··········

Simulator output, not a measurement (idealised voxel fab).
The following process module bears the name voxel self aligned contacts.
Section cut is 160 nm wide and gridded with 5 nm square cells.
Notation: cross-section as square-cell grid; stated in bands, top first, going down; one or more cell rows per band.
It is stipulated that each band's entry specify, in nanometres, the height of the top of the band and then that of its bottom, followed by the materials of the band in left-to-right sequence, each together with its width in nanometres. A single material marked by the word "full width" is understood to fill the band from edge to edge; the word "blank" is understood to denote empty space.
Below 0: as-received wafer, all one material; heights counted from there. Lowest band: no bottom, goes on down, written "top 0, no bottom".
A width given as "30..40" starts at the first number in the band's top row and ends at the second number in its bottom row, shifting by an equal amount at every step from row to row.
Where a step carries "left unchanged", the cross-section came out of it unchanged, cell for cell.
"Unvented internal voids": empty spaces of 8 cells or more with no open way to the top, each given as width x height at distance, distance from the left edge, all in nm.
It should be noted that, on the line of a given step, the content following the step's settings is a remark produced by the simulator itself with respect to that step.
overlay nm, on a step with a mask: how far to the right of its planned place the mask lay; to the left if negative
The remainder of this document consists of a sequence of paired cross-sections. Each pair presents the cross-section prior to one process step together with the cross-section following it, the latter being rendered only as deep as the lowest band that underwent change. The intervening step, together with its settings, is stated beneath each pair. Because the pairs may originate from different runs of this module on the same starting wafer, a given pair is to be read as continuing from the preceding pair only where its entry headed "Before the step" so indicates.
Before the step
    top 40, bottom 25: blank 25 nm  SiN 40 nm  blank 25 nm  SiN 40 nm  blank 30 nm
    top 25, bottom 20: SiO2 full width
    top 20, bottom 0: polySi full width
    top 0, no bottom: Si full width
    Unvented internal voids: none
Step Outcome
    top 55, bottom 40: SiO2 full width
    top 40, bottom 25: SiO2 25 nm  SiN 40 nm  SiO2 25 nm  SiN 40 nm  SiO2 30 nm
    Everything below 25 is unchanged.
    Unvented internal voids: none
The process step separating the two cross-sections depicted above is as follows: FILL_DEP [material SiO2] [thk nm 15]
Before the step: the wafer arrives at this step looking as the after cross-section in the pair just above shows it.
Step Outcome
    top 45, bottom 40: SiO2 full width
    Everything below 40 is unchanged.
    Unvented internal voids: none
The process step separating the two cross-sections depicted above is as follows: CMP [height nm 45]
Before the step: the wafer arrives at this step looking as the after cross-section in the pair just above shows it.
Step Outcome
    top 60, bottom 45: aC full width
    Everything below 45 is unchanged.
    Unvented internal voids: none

··········

Please copy, exactly as written, every line in the listing above from the line with "top 40, bottom 25: blank" up to and including the line with "Everything below 45 is unchanged.".

    top 40, bottom 25: blank 25 nm  SiN 40 nm  blank 25 nm  SiN 40 nm  blank 30 nm
    top 25, bottom 20: SiO2 full width
    top 20, bottom 0: polySi full width
    top 0, no bottom: Si full width
    Unvented internal voids: none
Step Outcome
    top 55, bottom 40: SiO2 full width
    top 40, bottom 25: SiO2 25 nm  SiN 40 nm  SiO2 25 nm  SiN 40 nm  SiO2 30 nm
    Everything below 25 is unchanged.
    Unvented internal voids: none
The process step separating the two cross-sections depicted above is as follows: FILL_DEP [material SiO2] [thk nm 15]
Before the step: the wafer arrives at this step looking as the after cross-section in the pair just above shows it.
Step Outcome
    top 45, bottom 40: SiO2 full width
    Everything below 40 is unchanged.
    Unvented internal voids: none
The process step separating the two cross-sections depicted above is as follows: CMP [height nm 45]
Before the step: the wafer arrives at this step looking as the after cross-section in the pair just above shows it.
Step Outcome
    top 60, bottom 45: aC full width
    Everything below 45 is unchanged.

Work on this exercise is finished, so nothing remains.